+++

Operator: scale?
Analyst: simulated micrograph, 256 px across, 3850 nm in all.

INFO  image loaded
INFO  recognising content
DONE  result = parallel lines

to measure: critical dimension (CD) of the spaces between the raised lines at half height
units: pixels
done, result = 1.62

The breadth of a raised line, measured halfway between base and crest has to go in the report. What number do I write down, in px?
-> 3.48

+++

- [Assigned task] Looking at the data above, write out exactly the lines that start at the one containing "result = parallel lines" and end at the one containing "The breadth of"; include both and nothing beyond.

- [Answer space]
DONE  result = parallel lines

to measure: critical dimension (CD) of the spaces between the raised lines at half height
units: pixels
done, result = 1.62

The breadth of a raised line, measured halfway between base and crest has to go in the report. What number do I write down, in px?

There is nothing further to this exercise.